Assigned task: Below this line is a set of entries; quote exactly the lines from the line that contains "L079.2 litho_track-03 0 319.62 0.0 132.6" to the line that contains "# step N5_BEOL_M15_HARDBAKE_32", both lines included.

Extracted material:
■ ■ ■ ■ ■

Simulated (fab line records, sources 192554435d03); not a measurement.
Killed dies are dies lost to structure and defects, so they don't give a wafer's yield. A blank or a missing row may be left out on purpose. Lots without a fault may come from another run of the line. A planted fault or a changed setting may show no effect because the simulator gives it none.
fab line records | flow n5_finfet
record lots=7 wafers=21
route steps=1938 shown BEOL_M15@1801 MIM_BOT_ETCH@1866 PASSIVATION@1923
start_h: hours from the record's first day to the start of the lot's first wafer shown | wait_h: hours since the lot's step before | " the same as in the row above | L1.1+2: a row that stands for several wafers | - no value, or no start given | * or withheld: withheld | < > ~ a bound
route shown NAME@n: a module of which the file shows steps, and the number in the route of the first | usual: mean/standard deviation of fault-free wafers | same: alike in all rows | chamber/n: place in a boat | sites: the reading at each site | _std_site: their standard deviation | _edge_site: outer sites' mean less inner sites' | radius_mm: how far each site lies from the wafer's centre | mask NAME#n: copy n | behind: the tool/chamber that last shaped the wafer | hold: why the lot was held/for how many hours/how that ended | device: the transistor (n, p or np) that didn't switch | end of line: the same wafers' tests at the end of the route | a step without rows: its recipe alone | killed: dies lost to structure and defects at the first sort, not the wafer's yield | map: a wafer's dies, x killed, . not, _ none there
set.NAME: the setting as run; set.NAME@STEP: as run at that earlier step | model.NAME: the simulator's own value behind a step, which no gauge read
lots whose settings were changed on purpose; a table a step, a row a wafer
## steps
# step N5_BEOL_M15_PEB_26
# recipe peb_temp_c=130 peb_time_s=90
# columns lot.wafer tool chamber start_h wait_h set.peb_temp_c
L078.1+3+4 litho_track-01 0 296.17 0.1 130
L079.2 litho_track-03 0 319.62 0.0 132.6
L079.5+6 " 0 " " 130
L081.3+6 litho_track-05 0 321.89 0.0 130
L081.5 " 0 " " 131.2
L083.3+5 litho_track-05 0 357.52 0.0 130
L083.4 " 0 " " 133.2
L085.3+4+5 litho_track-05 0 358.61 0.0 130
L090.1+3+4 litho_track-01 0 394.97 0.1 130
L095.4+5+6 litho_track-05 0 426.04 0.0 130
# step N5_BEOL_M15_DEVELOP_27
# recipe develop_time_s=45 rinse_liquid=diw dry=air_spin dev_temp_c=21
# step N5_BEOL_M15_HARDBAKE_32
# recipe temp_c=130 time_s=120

■ ■ ■ ■ ■

Answer section:
L079.2 litho_track-03 0 319.62 0.0 132.6
L079.5+6 " 0 " " 130
L081.3+6 litho_track-05 0 321.89 0.0 130
L081.5 " 0 " " 131.2
L083.3+5 litho_track-05 0 357.52 0.0 130
L083.4 " 0 " " 133.2
L085.3+4+5 litho_track-05 0 358.61 0.0 130
L090.1+3+4 litho_track-01 0 394.97 0.1 130
L095.4+5+6 litho_track-05 0 426.04 0.0 130
# step N5_BEOL_M15_DEVELOP_27
# recipe develop_time_s=45 rinse_liquid=diw dry=air_spin dev_temp_c=21
# step N5_BEOL_M15_HARDBAKE_32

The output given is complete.